Entries shown —
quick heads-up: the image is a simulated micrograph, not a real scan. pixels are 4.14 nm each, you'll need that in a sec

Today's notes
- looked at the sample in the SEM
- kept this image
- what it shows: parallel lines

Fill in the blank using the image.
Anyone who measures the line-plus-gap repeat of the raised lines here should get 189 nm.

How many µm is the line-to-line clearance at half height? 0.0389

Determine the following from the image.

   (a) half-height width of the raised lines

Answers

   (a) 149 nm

Requirement —
Return a word-for-word copy of the lines above from the one holding "- looked at the sample in the SEM" through the one holding "(a) half-height width of the raised lines", with both of them included and nothing besides.

Answer section —
- looked at the sample in the SEM
- kept this image
- what it shows: parallel lines

Fill in the blank using the image.
Anyone who measures the line-plus-gap repeat of the raised lines here should get 189 nm.

How many µm is the line-to-line clearance at half height? 0.0389

Determine the following from the image.

   (a) half-height width of the raised lines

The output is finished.